*TASK ITEM:* Nothing but the lines below between the line holding "SiO2,depth nm 20 |" and the line holding "Ru,thk nm 10 |", inclusive, should appear in the answer, each set down exactly.

○ ○ ○ ○ ○
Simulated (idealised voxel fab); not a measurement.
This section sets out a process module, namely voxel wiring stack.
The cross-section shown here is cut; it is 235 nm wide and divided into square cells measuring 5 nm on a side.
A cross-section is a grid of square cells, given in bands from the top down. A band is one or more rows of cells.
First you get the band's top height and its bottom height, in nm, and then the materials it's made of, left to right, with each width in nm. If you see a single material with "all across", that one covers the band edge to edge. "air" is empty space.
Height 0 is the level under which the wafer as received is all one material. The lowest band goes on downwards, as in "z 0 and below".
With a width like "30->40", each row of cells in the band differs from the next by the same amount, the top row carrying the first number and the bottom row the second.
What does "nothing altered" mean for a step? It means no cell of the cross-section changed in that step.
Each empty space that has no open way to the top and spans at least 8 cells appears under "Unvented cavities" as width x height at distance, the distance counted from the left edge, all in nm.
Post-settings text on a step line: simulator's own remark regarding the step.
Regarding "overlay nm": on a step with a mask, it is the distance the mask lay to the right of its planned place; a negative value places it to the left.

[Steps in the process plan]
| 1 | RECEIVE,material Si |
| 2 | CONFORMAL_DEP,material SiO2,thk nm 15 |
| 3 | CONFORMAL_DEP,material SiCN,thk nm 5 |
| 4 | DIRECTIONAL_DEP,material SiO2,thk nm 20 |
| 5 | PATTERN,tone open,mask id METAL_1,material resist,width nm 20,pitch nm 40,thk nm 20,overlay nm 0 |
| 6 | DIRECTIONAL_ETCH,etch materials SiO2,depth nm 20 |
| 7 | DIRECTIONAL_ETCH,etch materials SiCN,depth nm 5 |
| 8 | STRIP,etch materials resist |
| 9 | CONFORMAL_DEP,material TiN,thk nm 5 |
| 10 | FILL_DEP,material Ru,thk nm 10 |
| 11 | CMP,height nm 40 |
○ ○ ○ ○ ○

*ANSWER AREA:*
| 6 | DIRECTIONAL_ETCH,etch materials SiO2,depth nm 20 |
| 7 | DIRECTIONAL_ETCH,etch materials SiCN,depth nm 5 |
| 8 | STRIP,etch materials resist |
| 9 | CONFORMAL_DEP,material TiN,thk nm 5 |
| 10 | FILL_DEP,material Ru,thk nm 10 |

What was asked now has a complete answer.